» **Work item**: Reproduce exactly the lines below, from the first through the one containing "topo map | the image | 32x32 | o high | . low", and nothing more.

» **Material supplied**:
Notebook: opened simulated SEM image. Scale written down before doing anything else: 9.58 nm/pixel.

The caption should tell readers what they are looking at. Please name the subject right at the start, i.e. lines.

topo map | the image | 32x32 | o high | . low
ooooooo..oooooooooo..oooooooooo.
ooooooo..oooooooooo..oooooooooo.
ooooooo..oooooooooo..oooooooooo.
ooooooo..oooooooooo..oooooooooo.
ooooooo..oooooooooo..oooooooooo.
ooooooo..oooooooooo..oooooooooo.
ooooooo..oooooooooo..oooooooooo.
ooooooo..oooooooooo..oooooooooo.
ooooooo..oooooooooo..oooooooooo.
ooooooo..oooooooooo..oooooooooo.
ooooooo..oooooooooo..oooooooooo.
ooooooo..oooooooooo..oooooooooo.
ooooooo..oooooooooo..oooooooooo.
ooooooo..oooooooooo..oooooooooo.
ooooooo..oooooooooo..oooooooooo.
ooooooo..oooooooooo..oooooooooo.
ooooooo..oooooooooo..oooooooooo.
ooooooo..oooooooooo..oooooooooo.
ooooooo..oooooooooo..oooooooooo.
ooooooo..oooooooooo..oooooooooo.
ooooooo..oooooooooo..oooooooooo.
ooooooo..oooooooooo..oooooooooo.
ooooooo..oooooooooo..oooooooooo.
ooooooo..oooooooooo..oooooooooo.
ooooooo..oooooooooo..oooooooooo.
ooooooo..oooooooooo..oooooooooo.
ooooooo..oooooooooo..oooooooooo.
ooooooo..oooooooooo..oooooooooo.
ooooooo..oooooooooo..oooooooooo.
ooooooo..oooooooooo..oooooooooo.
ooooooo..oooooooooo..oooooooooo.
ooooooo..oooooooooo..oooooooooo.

» **Solution**:
Notebook: opened simulated SEM image. Scale written down before doing anything else: 9.58 nm/pixel.

The caption should tell readers what they are looking at. Please name the subject right at the start, i.e. lines.

topo map | the image | 32x32 | o high | . low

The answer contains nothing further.